## REQUIREMENT
The listing that follows should be copied in full, exactly as written.

##############################

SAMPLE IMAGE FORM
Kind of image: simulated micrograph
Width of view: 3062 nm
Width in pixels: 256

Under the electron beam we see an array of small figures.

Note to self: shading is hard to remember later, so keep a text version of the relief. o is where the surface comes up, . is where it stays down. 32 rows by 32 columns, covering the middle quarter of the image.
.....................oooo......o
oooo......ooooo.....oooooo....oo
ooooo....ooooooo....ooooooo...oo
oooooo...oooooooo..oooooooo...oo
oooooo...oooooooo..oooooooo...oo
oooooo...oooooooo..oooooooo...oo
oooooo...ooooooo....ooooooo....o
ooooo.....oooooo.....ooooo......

##############################

## RESULT
SAMPLE IMAGE FORM
Kind of image: simulated micrograph
Width of view: 3062 nm
Width in pixels: 256

Under the electron beam we see an array of small figures.

Note to self: shading is hard to remember later, so keep a text version of the relief. o is where the surface comes up, . is where it stays down. 32 rows by 32 columns, covering the middle quarter of the image.
.....................oooo......o
oooo......ooooo.....oooooo....oo
ooooo....ooooooo....ooooooo...oo
oooooo...oooooooo..oooooooo...oo
oooooo...oooooooo..oooooooo...oo
oooooo...oooooooo..oooooooo...oo
oooooo...ooooooo....ooooooo....o
ooooo.....oooooo.....ooooo......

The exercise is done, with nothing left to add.